Records supplied =>
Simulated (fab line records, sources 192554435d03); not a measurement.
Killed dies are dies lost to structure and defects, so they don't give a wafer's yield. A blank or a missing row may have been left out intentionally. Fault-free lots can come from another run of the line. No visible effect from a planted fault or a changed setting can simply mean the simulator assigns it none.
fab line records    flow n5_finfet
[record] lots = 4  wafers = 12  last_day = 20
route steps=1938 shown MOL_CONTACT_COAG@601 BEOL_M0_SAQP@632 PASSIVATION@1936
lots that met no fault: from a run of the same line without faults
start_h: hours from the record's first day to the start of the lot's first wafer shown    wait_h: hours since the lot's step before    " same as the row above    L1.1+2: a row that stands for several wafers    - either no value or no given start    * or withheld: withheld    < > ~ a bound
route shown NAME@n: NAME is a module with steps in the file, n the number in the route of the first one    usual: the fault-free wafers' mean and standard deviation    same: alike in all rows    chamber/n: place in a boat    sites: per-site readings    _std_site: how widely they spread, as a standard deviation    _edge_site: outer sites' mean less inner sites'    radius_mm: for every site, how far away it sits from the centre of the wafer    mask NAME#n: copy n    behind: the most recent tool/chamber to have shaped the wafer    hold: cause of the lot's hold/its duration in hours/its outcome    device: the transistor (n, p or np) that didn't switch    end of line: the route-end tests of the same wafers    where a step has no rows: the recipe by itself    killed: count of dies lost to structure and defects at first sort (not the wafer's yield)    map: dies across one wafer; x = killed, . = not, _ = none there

Assigned task =>
Word for word, reproduce every line of the data.

Exercise output =>
Simulated (fab line records, sources 192554435d03); not a measurement.
Killed dies are dies lost to structure and defects, so they don't give a wafer's yield. A blank or a missing row may have been left out intentionally. Fault-free lots can come from another run of the line. No visible effect from a planted fault or a changed setting can simply mean the simulator assigns it none.
fab line records    flow n5_finfet
[record] lots = 4  wafers = 12  last_day = 20
route steps=1938 shown MOL_CONTACT_COAG@601 BEOL_M0_SAQP@632 PASSIVATION@1936
lots that met no fault: from a run of the same line without faults
start_h: hours from the record's first day to the start of the lot's first wafer shown    wait_h: hours since the lot's step before    " same as the row above    L1.1+2: a row that stands for several wafers    - either no value or no given start    * or withheld: withheld    < > ~ a bound
route shown NAME@n: NAME is a module with steps in the file, n the number in the route of the first one    usual: the fault-free wafers' mean and standard deviation    same: alike in all rows    chamber/n: place in a boat    sites: per-site readings    _std_site: how widely they spread, as a standard deviation    _edge_site: outer sites' mean less inner sites'    radius_mm: for every site, how far away it sits from the centre of the wafer    mask NAME#n: copy n    behind: the most recent tool/chamber to have shaped the wafer    hold: cause of the lot's hold/its duration in hours/its outcome    device: the transistor (n, p or np) that didn't switch    end of line: the route-end tests of the same wafers    where a step has no rows: the recipe by itself    killed: count of dies lost to structure and defects at first sort (not the wafer's yield)    map: dies across one wafer; x = killed, . = not, _ = none there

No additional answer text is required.